» WORK ORDER
What you return should match the data below exactly, with every entry reproduced.

○ ○ ○ ○

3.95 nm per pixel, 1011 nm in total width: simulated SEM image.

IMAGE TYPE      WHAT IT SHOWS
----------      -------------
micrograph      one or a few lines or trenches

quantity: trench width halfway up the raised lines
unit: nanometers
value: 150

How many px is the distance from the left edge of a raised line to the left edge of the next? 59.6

○ ○ ○ ○

» YOUR RESPONSE
3.95 nm per pixel, 1011 nm in total width: simulated SEM image.

IMAGE TYPE      WHAT IT SHOWS
----------      -------------
micrograph      one or a few lines or trenches

quantity: trench width halfway up the raised lines
unit: nanometers
value: 150

How many px is the distance from the left edge of a raised line to the left edge of the next? 59.6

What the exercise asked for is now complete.